■ Activity
Your task is to write out exactly the lines of the listing below, from the first down to the line that holds "S3: time in the liquid; s".

■ Source information
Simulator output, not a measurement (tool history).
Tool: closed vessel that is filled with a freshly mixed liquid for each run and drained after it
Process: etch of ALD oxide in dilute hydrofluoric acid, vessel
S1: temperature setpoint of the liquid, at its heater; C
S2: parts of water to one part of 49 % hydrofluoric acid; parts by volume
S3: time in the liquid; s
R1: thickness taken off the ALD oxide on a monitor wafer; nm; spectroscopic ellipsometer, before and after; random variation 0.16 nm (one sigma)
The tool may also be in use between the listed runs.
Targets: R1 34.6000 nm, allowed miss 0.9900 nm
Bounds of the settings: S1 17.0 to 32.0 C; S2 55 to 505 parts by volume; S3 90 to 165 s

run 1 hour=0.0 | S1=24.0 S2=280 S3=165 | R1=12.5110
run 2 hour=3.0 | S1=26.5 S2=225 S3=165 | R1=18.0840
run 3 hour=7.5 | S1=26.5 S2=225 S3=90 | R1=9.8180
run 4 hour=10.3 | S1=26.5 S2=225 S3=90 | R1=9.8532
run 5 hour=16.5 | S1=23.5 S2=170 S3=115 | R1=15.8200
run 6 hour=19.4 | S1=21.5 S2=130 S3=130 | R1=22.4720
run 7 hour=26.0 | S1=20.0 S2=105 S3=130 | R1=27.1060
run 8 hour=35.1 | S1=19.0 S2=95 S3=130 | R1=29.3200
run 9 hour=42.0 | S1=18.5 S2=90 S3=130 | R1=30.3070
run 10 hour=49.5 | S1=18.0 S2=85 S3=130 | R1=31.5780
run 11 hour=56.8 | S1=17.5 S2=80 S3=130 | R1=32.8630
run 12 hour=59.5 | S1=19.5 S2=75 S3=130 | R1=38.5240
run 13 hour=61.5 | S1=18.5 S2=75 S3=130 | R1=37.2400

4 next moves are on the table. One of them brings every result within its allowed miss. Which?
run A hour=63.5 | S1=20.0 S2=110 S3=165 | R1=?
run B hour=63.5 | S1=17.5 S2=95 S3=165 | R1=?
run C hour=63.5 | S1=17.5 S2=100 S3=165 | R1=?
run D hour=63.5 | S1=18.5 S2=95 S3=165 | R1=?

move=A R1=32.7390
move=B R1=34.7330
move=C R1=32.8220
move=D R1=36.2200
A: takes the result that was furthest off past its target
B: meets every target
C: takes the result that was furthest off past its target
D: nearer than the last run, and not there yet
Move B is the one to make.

■ Your response
Simulator output, not a measurement (tool history).
Tool: closed vessel that is filled with a freshly mixed liquid for each run and drained after it
Process: etch of ALD oxide in dilute hydrofluoric acid, vessel
S1: temperature setpoint of the liquid, at its heater; C
S2: parts of water to one part of 49 % hydrofluoric acid; parts by volume
S3: time in the liquid; s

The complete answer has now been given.